Data to examine:
==========
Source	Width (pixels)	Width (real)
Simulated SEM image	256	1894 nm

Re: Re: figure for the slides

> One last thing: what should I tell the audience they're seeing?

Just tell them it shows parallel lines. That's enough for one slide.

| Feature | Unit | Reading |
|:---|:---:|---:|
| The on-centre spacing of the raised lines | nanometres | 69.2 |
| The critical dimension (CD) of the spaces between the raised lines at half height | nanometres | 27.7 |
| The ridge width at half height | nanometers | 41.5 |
==========

Activity: Starting at the line that contains "Re: Re: figure for the slides" and stopping after the line that contains "nanometres | 27.7 |", write out every line exactly as it appears above, and no other line.

Written answer:
Re: Re: figure for the slides

> One last thing: what should I tell the audience they're seeing?

Just tell them it shows parallel lines. That's enough for one slide.

| Feature | Unit | Reading |
|:---|:---:|---:|
| The on-centre spacing of the raised lines | nanometres | 69.2 |
| The critical dimension (CD) of the spaces between the raised lines at half height | nanometres | 27.7 |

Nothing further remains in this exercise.